**ASSIGNED TASK**
Give every line of the records exactly, please, from the first up to and including the one containing "The wafer is".

[[ DATA SECTION, beginning ]]
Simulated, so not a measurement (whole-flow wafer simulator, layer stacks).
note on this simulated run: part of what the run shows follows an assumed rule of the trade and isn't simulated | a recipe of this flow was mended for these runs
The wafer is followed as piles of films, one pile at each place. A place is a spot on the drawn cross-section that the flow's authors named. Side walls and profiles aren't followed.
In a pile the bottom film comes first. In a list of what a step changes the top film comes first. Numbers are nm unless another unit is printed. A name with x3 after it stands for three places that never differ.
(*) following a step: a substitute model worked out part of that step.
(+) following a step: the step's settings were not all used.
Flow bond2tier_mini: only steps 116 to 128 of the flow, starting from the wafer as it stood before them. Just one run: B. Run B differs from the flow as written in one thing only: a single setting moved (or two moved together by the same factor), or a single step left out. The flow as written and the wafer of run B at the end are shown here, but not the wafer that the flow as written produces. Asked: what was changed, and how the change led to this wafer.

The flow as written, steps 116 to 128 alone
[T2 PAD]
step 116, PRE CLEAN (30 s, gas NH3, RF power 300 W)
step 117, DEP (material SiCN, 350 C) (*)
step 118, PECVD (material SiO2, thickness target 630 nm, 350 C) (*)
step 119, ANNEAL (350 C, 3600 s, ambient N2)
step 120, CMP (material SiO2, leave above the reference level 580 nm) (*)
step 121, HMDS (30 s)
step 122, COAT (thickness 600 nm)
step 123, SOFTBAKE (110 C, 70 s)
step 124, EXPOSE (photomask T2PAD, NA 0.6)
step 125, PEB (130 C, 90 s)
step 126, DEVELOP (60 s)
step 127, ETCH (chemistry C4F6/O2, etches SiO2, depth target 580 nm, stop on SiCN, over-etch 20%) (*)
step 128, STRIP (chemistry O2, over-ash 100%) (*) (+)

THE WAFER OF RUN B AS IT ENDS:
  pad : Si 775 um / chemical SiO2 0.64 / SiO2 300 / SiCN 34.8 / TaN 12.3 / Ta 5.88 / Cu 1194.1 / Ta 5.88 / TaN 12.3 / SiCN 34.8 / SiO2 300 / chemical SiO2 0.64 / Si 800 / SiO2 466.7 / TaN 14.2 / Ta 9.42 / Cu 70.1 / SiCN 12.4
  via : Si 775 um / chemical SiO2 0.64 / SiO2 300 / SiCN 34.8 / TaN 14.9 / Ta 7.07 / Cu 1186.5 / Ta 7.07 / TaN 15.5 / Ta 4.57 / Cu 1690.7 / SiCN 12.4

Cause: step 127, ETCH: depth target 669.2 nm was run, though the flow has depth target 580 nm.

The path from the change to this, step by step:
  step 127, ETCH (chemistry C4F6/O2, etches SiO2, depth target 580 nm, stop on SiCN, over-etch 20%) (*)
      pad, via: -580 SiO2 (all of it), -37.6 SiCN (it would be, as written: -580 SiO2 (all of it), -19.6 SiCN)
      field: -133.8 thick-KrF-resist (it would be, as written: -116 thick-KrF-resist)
[[ DATA SECTION, end ]]

**SOLUTION**
Simulated, so not a measurement (whole-flow wafer simulator, layer stacks).
note on this simulated run: part of what the run shows follows an assumed rule of the trade and isn't simulated | a recipe of this flow was mended for these runs
The wafer is followed as piles of films, one pile at each place. A place is a spot on the drawn cross-section that the flow's authors named. Side walls and profiles aren't followed.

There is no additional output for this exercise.